Beginning with the first entry, set down each one exactly as shown.

§ Data supplied:
============================================================

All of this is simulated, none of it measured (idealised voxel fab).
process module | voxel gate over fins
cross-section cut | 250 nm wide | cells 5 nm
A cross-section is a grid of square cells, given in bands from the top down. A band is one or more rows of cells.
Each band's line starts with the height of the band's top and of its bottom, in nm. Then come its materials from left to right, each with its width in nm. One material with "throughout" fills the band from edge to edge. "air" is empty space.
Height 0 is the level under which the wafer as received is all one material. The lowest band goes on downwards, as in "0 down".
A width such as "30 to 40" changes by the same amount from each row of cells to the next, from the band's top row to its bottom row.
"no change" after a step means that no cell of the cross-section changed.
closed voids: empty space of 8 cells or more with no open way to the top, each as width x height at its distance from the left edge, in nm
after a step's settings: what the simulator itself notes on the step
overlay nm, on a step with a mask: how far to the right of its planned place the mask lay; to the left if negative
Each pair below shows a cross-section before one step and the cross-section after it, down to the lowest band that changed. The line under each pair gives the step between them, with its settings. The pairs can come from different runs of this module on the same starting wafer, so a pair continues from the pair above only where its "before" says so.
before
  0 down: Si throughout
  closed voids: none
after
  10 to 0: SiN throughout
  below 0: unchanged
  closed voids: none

============================================================

§ Response area:
All of this is simulated, none of it measured (idealised voxel fab).
process module | voxel gate over fins
cross-section cut | 250 nm wide | cells 5 nm
A cross-section is a grid of square cells, given in bands from the top down. A band is one or more rows of cells.
Each band's line starts with the height of the band's top and of its bottom, in nm. Then come its materials from left to right, each with its width in nm. One material with "throughout" fills the band from edge to edge. "air" is empty space.
Height 0 is the level under which the wafer as received is all one material. The lowest band goes on downwards, as in "0 down".
A width such as "30 to 40" changes by the same amount from each row of cells to the next, from the band's top row to its bottom row.
"no change" after a step means that no cell of the cross-section changed.
closed voids: empty space of 8 cells or more with no open way to the top, each as width x height at its distance from the left edge, in nm
after a step's settings: what the simulator itself notes on the step
overlay nm, on a step with a mask: how far to the right of its planned place the mask lay; to the left if negative
Each pair below shows a cross-section before one step and the cross-section after it, down to the lowest band that changed. The line under each pair gives the step between them, with its settings. The pairs can come from different runs of this module on the same starting wafer, so a pair continues from the pair above only where its "before" says so.
before
  0 down: Si throughout
  closed voids: none
after
  10 to 0: SiN throughout
  below 0: unchanged
  closed voids: none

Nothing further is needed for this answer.